- Work item
Here is a block of entries. Write out its lines exactly, from the first through the one containing "Reading downwards from".

Provided material section start
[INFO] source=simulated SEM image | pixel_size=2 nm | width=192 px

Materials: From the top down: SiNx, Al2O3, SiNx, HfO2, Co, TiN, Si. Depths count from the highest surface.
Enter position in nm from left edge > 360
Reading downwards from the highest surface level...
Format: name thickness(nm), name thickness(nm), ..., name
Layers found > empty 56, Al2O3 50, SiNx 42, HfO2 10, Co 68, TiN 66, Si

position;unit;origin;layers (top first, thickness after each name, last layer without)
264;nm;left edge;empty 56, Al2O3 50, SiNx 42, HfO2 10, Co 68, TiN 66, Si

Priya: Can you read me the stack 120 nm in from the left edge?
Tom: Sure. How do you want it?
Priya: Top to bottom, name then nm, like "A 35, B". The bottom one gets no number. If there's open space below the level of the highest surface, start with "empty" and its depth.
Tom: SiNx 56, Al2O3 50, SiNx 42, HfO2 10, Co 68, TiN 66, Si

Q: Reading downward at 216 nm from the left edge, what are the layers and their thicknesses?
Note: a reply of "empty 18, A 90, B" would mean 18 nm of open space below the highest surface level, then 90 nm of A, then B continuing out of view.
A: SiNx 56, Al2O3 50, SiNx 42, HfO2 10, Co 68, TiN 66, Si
Provided material section end

- Task output
[INFO] source=simulated SEM image | pixel_size=2 nm | width=192 px

Materials: From the top down: SiNx, Al2O3, SiNx, HfO2, Co, TiN, Si. Depths count from the highest surface.
Enter position in nm from left edge > 360
Reading downwards from the highest surface level...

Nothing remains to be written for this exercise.